**Work request:**
Write the listing out again verbatim, leaving nothing out.

**Dataset:**
--

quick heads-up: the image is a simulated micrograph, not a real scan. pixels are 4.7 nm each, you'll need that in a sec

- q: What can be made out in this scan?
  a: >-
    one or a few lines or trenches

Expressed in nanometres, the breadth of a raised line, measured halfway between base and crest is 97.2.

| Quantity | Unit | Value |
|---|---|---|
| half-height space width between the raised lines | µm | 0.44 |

--

**Exercise result:**
quick heads-up: the image is a simulated micrograph, not a real scan. pixels are 4.7 nm each, you'll need that in a sec

- q: What can be made out in this scan?
  a: >-
    one or a few lines or trenches

Expressed in nanometres, the breadth of a raised line, measured halfway between base and crest is 97.2.

| Quantity | Unit | Value |
|---|---|---|
| half-height space width between the raised lines | µm | 0.44 |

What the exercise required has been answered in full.